Segment Open
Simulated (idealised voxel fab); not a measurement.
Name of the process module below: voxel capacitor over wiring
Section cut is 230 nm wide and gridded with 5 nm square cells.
Segment Closed

* _Activity_
Restate all of the material exactly.

* _Answer area_
Simulated (idealised voxel fab); not a measurement.
Name of the process module below: voxel capacitor over wiring
Section cut is 230 nm wide and gridded with 5 nm square cells.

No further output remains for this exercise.